Provided records:
=== Begin Enclosure ===

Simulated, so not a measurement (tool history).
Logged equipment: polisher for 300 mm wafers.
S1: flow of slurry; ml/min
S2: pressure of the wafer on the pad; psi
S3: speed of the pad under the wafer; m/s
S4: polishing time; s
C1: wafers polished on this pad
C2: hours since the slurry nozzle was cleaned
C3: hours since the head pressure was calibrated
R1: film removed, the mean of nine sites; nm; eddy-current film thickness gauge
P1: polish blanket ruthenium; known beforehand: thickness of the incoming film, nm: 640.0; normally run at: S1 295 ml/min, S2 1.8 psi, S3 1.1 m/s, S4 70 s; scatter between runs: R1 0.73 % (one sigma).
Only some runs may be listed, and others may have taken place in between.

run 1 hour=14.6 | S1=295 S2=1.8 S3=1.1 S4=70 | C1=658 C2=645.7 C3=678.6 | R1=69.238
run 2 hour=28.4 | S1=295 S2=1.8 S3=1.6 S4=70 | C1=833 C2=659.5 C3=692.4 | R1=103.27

=== End Enclosure ===

Brief: Could every entry be given again exactly, with no line skipped?

Answer area:
Simulated, so not a measurement (tool history).
Logged equipment: polisher for 300 mm wafers.
S1: flow of slurry; ml/min
S2: pressure of the wafer on the pad; psi
S3: speed of the pad under the wafer; m/s
S4: polishing time; s
C1: wafers polished on this pad
C2: hours since the slurry nozzle was cleaned
C3: hours since the head pressure was calibrated
R1: film removed, the mean of nine sites; nm; eddy-current film thickness gauge
P1: polish blanket ruthenium; known beforehand: thickness of the incoming film, nm: 640.0; normally run at: S1 295 ml/min, S2 1.8 psi, S3 1.1 m/s, S4 70 s; scatter between runs: R1 0.73 % (one sigma).
Only some runs may be listed, and others may have taken place in between.

run 1 hour=14.6 | S1=295 S2=1.8 S3=1.1 S4=70 | C1=658 C2=645.7 C3=678.6 | R1=69.238
run 2 hour=28.4 | S1=295 S2=1.8 S3=1.6 S4=70 | C1=833 C2=659.5 C3=692.4 | R1=103.27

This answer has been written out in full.